----------

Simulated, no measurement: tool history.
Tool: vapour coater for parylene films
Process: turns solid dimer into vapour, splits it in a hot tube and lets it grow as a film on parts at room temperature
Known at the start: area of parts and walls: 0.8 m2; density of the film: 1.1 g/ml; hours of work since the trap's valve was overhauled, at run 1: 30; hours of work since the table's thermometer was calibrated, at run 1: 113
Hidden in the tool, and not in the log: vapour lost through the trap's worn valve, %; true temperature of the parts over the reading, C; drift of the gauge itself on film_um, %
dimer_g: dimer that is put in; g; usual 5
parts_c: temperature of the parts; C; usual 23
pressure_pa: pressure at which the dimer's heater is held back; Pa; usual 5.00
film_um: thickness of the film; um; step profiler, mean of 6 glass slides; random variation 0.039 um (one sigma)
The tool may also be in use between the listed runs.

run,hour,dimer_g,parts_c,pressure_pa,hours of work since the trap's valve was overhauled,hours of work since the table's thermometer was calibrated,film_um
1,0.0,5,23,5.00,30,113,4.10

----------

ASSIGNMENT: Transcribe the material above word for word.

SOLUTION:
Simulated, no measurement: tool history.
Tool: vapour coater for parylene films
Process: turns solid dimer into vapour, splits it in a hot tube and lets it grow as a film on parts at room temperature
Known at the start: area of parts and walls: 0.8 m2; density of the film: 1.1 g/ml; hours of work since the trap's valve was overhauled, at run 1: 30; hours of work since the table's thermometer was calibrated, at run 1: 113
Hidden in the tool, and not in the log: vapour lost through the trap's worn valve, %; true temperature of the parts over the reading, C; drift of the gauge itself on film_um, %
dimer_g: dimer that is put in; g; usual 5
parts_c: temperature of the parts; C; usual 23
pressure_pa: pressure at which the dimer's heater is held back; Pa; usual 5.00
film_um: thickness of the film; um; step profiler, mean of 6 glass slides; random variation 0.039 um (one sigma)
The tool may also be in use between the listed runs.

run,hour,dimer_g,parts_c,pressure_pa,hours of work since the trap's valve was overhauled,hours of work since the table's thermometer was calibrated,film_um
1,0.0,5,23,5.00,30,113,4.10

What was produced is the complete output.